SUPPLIED ENTRIES Block Start

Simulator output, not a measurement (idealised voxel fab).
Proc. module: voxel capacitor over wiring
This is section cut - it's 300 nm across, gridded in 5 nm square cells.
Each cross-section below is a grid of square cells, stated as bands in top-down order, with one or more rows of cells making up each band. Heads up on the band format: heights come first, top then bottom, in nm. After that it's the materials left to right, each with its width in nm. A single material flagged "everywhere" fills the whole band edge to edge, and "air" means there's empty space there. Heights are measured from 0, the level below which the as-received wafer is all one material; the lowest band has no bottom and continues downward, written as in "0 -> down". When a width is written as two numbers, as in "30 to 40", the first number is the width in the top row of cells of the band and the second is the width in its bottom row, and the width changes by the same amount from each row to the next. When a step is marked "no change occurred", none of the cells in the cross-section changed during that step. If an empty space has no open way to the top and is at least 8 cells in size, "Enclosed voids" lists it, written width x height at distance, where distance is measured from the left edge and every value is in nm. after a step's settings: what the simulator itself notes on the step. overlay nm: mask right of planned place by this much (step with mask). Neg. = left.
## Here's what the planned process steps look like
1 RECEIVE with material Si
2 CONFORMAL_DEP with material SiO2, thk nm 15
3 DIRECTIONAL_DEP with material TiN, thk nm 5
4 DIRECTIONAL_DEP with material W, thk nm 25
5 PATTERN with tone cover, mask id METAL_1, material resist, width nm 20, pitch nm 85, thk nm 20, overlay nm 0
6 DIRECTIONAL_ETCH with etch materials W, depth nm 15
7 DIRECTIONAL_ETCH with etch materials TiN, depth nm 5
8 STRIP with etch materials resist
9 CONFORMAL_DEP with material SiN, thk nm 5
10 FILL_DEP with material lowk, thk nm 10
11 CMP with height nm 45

SUPPLIED ENTRIES Block End

**REQUIRED ACTION**: All lines above are to be transcribed exactly.

**RESPONSE**:
Simulator output, not a measurement (idealised voxel fab).
Proc. module: voxel capacitor over wiring
This is section cut - it's 300 nm across, gridded in 5 nm square cells.
Each cross-section below is a grid of square cells, stated as bands in top-down order, with one or more rows of cells making up each band. Heads up on the band format: heights come first, top then bottom, in nm. After that it's the materials left to right, each with its width in nm. A single material flagged "everywhere" fills the whole band edge to edge, and "air" means there's empty space there. Heights are measured from 0, the level below which the as-received wafer is all one material; the lowest band has no bottom and continues downward, written as in "0 -> down". When a width is written as two numbers, as in "30 to 40", the first number is the width in the top row of cells of the band and the second is the width in its bottom row, and the width changes by the same amount from each row to the next. When a step is marked "no change occurred", none of the cells in the cross-section changed during that step. If an empty space has no open way to the top and is at least 8 cells in size, "Enclosed voids" lists it, written width x height at distance, where distance is measured from the left edge and every value is in nm. after a step's settings: what the simulator itself notes on the step. overlay nm: mask right of planned place by this much (step with mask). Neg. = left.
## Here's what the planned process steps look like
1 RECEIVE with material Si
2 CONFORMAL_DEP with material SiO2, thk nm 15
3 DIRECTIONAL_DEP with material TiN, thk nm 5
4 DIRECTIONAL_DEP with material W, thk nm 25
5 PATTERN with tone cover, mask id METAL_1, material resist, width nm 20, pitch nm 85, thk nm 20, overlay nm 0
6 DIRECTIONAL_ETCH with etch materials W, depth nm 15
7 DIRECTIONAL_ETCH with etch materials TiN, depth nm 5
8 STRIP with etch materials resist
9 CONFORMAL_DEP with material SiN, thk nm 5
10 FILL_DEP with material lowk, thk nm 10
11 CMP with height nm 45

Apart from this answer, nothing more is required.